**SOURCE INFORMATION**:
= Beginning of Section =

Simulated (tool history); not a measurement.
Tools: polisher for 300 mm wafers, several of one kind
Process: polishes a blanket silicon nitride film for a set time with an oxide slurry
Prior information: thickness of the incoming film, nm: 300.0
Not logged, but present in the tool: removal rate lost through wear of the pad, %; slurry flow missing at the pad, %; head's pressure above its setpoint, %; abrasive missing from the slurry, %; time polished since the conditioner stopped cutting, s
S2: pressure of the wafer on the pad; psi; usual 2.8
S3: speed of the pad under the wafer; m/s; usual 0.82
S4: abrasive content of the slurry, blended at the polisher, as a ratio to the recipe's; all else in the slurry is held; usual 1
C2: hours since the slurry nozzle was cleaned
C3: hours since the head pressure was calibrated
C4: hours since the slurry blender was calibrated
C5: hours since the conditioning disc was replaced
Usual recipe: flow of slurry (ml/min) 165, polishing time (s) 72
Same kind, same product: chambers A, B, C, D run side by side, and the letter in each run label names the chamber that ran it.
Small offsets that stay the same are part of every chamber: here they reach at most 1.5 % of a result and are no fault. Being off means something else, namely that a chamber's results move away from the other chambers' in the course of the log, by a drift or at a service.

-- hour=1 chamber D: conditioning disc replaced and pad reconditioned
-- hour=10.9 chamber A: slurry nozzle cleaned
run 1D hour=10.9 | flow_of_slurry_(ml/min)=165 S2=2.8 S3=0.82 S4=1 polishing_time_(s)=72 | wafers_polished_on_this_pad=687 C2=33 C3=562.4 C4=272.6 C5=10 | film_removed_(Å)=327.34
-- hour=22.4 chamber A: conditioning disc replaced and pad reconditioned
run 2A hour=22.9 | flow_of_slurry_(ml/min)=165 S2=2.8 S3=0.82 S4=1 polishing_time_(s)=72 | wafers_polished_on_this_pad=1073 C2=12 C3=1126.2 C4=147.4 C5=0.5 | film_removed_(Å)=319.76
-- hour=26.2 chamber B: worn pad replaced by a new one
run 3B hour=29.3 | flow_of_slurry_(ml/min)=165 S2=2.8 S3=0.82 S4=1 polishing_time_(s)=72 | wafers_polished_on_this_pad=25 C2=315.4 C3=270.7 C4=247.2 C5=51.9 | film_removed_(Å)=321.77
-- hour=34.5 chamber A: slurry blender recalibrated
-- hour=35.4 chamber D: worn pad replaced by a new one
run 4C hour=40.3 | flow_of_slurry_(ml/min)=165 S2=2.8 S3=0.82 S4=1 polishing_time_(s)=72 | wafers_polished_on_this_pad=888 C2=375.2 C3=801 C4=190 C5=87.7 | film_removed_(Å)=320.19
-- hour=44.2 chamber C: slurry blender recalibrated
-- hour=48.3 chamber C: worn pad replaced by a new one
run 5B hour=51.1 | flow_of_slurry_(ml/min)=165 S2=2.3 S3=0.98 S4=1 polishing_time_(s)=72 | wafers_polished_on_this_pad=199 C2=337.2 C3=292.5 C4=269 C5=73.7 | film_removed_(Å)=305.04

= End of Section =

**REQUIREMENT**:
Transcribe verbatim. Cover the lines from the first line of the entries above to the line containing "Not logged, but", inclusive.

**ANSWER BOX**:
Simulated (tool history); not a measurement.
Tools: polisher for 300 mm wafers, several of one kind
Process: polishes a blanket silicon nitride film for a set time with an oxide slurry
Prior information: thickness of the incoming film, nm: 300.0
Not logged, but present in the tool: removal rate lost through wear of the pad, %; slurry flow missing at the pad, %; head's pressure above its setpoint, %; abrasive missing from the slurry, %; time polished since the conditioner stopped cutting, s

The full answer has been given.